Go through the listing below and reproduce it word for word.

(DATA RECORDS)

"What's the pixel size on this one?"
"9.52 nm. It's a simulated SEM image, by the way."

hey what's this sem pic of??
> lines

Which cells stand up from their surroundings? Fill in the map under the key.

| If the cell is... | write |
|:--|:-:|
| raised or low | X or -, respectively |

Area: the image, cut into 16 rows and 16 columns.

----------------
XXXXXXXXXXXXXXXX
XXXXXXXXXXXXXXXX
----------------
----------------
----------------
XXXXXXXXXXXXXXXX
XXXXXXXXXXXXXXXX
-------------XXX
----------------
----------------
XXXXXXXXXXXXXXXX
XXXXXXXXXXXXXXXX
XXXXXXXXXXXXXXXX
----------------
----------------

(End DATA RECORDS)

• [TASK SOLUTION]:
"What's the pixel size on this one?"
"9.52 nm. It's a simulated SEM image, by the way."

hey what's this sem pic of??
> lines

Which cells stand up from their surroundings? Fill in the map under the key.

| If the cell is... | write |
|:--|:-:|
| raised or low | X or -, respectively |

Area: the image, cut into 16 rows and 16 columns.

----------------
XXXXXXXXXXXXXXXX
XXXXXXXXXXXXXXXX
----------------
----------------
----------------
XXXXXXXXXXXXXXXX
XXXXXXXXXXXXXXXX
-------------XXX
----------------
----------------
XXXXXXXXXXXXXXXX
XXXXXXXXXXXXXXXX
XXXXXXXXXXXXXXXX
----------------
----------------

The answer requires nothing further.